● Brief
Exact reproduction of every entry is required.

● Data shown
......
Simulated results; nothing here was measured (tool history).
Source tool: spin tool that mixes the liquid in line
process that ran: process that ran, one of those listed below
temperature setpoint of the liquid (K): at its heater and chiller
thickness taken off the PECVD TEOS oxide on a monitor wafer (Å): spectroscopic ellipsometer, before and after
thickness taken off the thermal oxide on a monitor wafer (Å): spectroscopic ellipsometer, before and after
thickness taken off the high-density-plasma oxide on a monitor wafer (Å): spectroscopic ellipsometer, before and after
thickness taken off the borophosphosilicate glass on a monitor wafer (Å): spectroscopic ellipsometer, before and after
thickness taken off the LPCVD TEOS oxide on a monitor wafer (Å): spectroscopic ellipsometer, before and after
......

● Exercise solution
Simulated results; nothing here was measured (tool history).
Source tool: spin tool that mixes the liquid in line
process that ran: process that ran, one of those listed below
temperature setpoint of the liquid (K): at its heater and chiller
thickness taken off the PECVD TEOS oxide on a monitor wafer (Å): spectroscopic ellipsometer, before and after
thickness taken off the thermal oxide on a monitor wafer (Å): spectroscopic ellipsometer, before and after
thickness taken off the high-density-plasma oxide on a monitor wafer (Å): spectroscopic ellipsometer, before and after
thickness taken off the borophosphosilicate glass on a monitor wafer (Å): spectroscopic ellipsometer, before and after
thickness taken off the LPCVD TEOS oxide on a monitor wafer (Å): spectroscopic ellipsometer, before and after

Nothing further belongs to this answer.